SUPPLIED RECORDS:
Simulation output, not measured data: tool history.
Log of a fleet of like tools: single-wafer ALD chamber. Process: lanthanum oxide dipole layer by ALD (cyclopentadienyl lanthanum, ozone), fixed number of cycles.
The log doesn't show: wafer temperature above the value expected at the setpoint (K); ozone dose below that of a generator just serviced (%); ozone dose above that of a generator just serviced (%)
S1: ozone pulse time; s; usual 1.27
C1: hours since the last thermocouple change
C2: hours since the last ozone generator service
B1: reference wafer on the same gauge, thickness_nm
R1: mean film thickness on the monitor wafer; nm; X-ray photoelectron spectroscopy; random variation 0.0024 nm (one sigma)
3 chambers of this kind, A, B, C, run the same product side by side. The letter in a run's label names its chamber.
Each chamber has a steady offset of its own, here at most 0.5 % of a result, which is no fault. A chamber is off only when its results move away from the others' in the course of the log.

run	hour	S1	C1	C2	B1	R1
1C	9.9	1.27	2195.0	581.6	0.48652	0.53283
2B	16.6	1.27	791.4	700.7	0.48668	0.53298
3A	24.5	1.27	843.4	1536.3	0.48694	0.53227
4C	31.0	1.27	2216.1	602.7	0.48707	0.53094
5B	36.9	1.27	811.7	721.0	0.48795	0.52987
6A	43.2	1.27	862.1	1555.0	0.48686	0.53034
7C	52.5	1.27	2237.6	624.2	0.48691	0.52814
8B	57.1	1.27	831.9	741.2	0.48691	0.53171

EXERCISE: Restate the data word for word. Begin at its first line, end at the line that contains "The log doesn't", and include both.

ANSWER BOX:
Simulation output, not measured data: tool history.
Log of a fleet of like tools: single-wafer ALD chamber. Process: lanthanum oxide dipole layer by ALD (cyclopentadienyl lanthanum, ozone), fixed number of cycles.
The log doesn't show: wafer temperature above the value expected at the setpoint (K); ozone dose below that of a generator just serviced (%); ozone dose above that of a generator just serviced (%)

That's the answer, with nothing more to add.